**ASSIGNMENT:** Your output should be the listing itself, repeated exactly.

╔══

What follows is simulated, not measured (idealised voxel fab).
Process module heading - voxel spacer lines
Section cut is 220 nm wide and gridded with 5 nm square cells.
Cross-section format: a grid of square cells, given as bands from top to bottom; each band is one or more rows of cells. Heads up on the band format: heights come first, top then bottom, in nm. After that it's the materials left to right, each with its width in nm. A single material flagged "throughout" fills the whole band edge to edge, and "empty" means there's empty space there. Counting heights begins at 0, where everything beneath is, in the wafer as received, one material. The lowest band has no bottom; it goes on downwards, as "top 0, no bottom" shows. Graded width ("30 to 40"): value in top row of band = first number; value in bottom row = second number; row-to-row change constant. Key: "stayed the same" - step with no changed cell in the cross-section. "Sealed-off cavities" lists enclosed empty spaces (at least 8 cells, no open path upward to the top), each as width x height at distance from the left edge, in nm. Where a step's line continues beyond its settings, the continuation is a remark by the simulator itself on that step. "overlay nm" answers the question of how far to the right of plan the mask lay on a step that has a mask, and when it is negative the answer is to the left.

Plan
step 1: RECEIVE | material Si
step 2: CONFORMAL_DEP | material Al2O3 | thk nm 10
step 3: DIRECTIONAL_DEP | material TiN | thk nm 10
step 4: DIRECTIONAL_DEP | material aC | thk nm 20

╚══

**SOLUTION:**
What follows is simulated, not measured (idealised voxel fab).
Process module heading - voxel spacer lines
Section cut is 220 nm wide and gridded with 5 nm square cells.
Cross-section format: a grid of square cells, given as bands from top to bottom; each band is one or more rows of cells. Heads up on the band format: heights come first, top then bottom, in nm. After that it's the materials left to right, each with its width in nm. A single material flagged "throughout" fills the whole band edge to edge, and "empty" means there's empty space there. Counting heights begins at 0, where everything beneath is, in the wafer as received, one material. The lowest band has no bottom; it goes on downwards, as "top 0, no bottom" shows. Graded width ("30 to 40"): value in top row of band = first number; value in bottom row = second number; row-to-row change constant. Key: "stayed the same" - step with no changed cell in the cross-section. "Sealed-off cavities" lists enclosed empty spaces (at least 8 cells, no open path upward to the top), each as width x height at distance from the left edge, in nm. Where a step's line continues beyond its settings, the continuation is a remark by the simulator itself on that step. "overlay nm" answers the question of how far to the right of plan the mask lay on a step that has a mask, and when it is negative the answer is to the left.

Plan
step 1: RECEIVE | material Si
step 2: CONFORMAL_DEP | material Al2O3 | thk nm 10
step 3: DIRECTIONAL_DEP | material TiN | thk nm 10
step 4: DIRECTIONAL_DEP | material aC | thk nm 20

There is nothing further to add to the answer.